◆ Work task ◆
The first line of the entries below, the line containing "S3: speed of the pad under the wafer; m/s", and every line between them should be repeated exactly, and nothing else.

◆ Extracted records ◆
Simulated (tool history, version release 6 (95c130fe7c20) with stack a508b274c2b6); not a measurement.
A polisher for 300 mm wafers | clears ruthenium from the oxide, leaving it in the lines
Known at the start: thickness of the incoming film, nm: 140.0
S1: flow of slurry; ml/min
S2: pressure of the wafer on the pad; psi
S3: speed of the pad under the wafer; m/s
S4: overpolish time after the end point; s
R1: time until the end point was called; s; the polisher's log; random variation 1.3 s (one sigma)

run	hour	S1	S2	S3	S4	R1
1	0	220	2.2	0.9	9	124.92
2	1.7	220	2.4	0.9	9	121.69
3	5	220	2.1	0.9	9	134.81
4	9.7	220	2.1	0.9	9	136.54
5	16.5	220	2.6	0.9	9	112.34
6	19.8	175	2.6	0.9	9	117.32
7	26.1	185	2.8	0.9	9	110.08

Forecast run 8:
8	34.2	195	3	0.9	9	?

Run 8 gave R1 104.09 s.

◆ Problem solution ◆
Simulated (tool history, version release 6 (95c130fe7c20) with stack a508b274c2b6); not a measurement.
A polisher for 300 mm wafers | clears ruthenium from the oxide, leaving it in the lines
Known at the start: thickness of the incoming film, nm: 140.0
S1: flow of slurry; ml/min
S2: pressure of the wafer on the pad; psi
S3: speed of the pad under the wafer; m/s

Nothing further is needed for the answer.